EXTRACTED INFORMATION below:

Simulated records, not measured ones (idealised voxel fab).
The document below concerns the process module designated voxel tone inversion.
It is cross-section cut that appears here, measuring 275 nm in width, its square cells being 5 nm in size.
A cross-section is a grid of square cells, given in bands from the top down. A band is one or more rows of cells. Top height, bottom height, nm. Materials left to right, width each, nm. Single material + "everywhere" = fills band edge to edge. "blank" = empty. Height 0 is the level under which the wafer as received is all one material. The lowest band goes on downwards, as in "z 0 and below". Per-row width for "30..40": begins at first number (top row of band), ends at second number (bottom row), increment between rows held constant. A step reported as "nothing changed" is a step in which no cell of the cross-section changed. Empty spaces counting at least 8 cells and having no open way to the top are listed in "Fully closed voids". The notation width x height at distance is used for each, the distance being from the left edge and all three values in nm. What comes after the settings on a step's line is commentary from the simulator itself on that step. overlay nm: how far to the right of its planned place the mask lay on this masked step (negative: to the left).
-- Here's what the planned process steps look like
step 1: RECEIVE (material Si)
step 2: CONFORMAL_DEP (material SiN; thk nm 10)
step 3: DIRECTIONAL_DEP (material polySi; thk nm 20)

End of EXTRACTED INFORMATION.

REQUIREMENT:
With nothing left out, print the data above exactly.

EXERCISE OUTPUT:
Simulated records, not measured ones (idealised voxel fab).
The document below concerns the process module designated voxel tone inversion.
It is cross-section cut that appears here, measuring 275 nm in width, its square cells being 5 nm in size.
A cross-section is a grid of square cells, given in bands from the top down. A band is one or more rows of cells. Top height, bottom height, nm. Materials left to right, width each, nm. Single material + "everywhere" = fills band edge to edge. "blank" = empty. Height 0 is the level under which the wafer as received is all one material. The lowest band goes on downwards, as in "z 0 and below". Per-row width for "30..40": begins at first number (top row of band), ends at second number (bottom row), increment between rows held constant. A step reported as "nothing changed" is a step in which no cell of the cross-section changed. Empty spaces counting at least 8 cells and having no open way to the top are listed in "Fully closed voids". The notation width x height at distance is used for each, the distance being from the left edge and all three values in nm. What comes after the settings on a step's line is commentary from the simulator itself on that step. overlay nm: how far to the right of its planned place the mask lay on this masked step (negative: to the left).
-- Here's what the planned process steps look like
step 1: RECEIVE (material Si)
step 2: CONFORMAL_DEP (material SiN; thk nm 10)
step 3: DIRECTIONAL_DEP (material polySi; thk nm 20)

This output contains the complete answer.